# Requirement
Copy the data below. Keep every line exactly as it is.

[Opening The data section]

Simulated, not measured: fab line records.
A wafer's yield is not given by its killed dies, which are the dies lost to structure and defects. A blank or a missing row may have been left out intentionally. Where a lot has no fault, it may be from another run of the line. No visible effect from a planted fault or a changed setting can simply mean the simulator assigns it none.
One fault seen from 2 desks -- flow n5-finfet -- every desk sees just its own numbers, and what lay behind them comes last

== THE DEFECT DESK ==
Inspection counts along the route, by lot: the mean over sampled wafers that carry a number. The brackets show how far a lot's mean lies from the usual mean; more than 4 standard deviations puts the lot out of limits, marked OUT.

[Closing The data section]

# Task response
Simulated, not measured: fab line records.
A wafer's yield is not given by its killed dies, which are the dies lost to structure and defects. A blank or a missing row may have been left out intentionally. Where a lot has no fault, it may be from another run of the line. No visible effect from a planted fault or a changed setting can simply mean the simulator assigns it none.
One fault seen from 2 desks -- flow n5-finfet -- every desk sees just its own numbers, and what lay behind them comes last

== THE DEFECT DESK ==
Inspection counts along the route, by lot: the mean over sampled wafers that carry a number. The brackets show how far a lot's mean lies from the usual mean; more than 4 standard deviations puts the lot out of limits, marked OUT.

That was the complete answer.